Records supplied below:
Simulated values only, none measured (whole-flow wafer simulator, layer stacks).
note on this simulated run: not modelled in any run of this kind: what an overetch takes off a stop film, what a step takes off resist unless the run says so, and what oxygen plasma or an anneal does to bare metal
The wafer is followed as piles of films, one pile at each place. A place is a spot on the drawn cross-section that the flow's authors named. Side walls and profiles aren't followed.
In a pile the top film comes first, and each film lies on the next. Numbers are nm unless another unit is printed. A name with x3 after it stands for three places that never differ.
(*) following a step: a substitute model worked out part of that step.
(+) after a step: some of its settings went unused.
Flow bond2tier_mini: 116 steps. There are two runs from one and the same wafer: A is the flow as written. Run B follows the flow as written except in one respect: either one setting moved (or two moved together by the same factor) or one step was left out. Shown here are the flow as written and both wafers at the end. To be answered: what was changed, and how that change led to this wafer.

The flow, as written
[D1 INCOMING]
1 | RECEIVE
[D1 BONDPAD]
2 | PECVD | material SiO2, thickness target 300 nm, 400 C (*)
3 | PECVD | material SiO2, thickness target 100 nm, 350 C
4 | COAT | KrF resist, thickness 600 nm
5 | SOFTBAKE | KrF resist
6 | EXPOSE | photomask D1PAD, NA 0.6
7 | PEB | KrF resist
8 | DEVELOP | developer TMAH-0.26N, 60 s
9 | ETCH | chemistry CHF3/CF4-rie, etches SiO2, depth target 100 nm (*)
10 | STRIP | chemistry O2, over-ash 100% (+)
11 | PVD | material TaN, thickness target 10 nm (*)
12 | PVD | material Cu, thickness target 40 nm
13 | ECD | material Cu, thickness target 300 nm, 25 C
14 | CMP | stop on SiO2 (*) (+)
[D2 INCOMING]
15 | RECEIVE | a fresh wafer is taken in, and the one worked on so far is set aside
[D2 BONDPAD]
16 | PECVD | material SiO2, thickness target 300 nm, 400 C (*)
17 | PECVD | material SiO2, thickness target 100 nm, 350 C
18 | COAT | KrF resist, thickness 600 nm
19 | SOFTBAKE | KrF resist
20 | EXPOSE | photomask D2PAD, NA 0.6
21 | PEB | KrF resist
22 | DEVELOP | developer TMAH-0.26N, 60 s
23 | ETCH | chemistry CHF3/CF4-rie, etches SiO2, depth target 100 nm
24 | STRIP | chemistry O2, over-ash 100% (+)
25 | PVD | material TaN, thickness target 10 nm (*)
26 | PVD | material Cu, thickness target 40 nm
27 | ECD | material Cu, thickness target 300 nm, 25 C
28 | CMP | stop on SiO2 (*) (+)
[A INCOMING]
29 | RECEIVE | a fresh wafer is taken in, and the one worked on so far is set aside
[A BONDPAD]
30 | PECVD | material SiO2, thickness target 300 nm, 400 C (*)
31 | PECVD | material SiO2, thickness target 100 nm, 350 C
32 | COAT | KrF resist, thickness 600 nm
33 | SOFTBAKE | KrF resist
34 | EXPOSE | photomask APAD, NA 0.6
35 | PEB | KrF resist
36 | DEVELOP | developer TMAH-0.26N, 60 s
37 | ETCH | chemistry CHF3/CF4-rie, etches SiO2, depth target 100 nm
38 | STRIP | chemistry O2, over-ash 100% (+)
End of Records supplied.

Work task
Quote, with nothing altered, all lines from the start of the entries to the line that carries "8 | DEVELOP | developer TMAH-0.26N, 60 s", inclusive.

Answer area
Simulated values only, none measured (whole-flow wafer simulator, layer stacks).
note on this simulated run: not modelled in any run of this kind: what an overetch takes off a stop film, what a step takes off resist unless the run says so, and what oxygen plasma or an anneal does to bare metal
The wafer is followed as piles of films, one pile at each place. A place is a spot on the drawn cross-section that the flow's authors named. Side walls and profiles aren't followed.
In a pile the top film comes first, and each film lies on the next. Numbers are nm unless another unit is printed. A name with x3 after it stands for three places that never differ.
(*) following a step: a substitute model worked out part of that step.
(+) after a step: some of its settings went unused.
Flow bond2tier_mini: 116 steps. There are two runs from one and the same wafer: A is the flow as written. Run B follows the flow as written except in one respect: either one setting moved (or two moved together by the same factor) or one step was left out. Shown here are the flow as written and both wafers at the end. To be answered: what was changed, and how that change led to this wafer.

The flow, as written
[D1 INCOMING]
1 | RECEIVE
[D1 BONDPAD]
2 | PECVD | material SiO2, thickness target 300 nm, 400 C (*)
3 | PECVD | material SiO2, thickness target 100 nm, 350 C
4 | COAT | KrF resist, thickness 600 nm
5 | SOFTBAKE | KrF resist
6 | EXPOSE | photomask D1PAD, NA 0.6
7 | PEB | KrF resist
8 | DEVELOP | developer TMAH-0.26N, 60 s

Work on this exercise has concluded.